Brief:
Print the first line of the data below and every one after it, through the line containing "C3: hours since", exactly as written.

Given records:
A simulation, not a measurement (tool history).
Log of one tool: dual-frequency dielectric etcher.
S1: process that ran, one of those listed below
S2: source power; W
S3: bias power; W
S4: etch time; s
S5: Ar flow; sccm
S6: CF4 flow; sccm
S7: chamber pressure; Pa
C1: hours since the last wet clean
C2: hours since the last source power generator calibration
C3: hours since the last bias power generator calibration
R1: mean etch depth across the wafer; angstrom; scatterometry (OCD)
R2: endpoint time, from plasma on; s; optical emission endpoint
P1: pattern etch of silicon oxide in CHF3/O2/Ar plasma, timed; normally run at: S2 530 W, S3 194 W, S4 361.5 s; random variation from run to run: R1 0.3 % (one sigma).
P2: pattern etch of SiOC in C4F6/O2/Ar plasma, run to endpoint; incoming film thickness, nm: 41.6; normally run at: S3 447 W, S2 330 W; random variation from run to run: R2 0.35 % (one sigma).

Worked solution:
A simulation, not a measurement (tool history).
Log of one tool: dual-frequency dielectric etcher.
S1: process that ran, one of those listed below
S2: source power; W
S3: bias power; W
S4: etch time; s
S5: Ar flow; sccm
S6: CF4 flow; sccm
S7: chamber pressure; Pa
C1: hours since the last wet clean
C2: hours since the last source power generator calibration
C3: hours since the last bias power generator calibration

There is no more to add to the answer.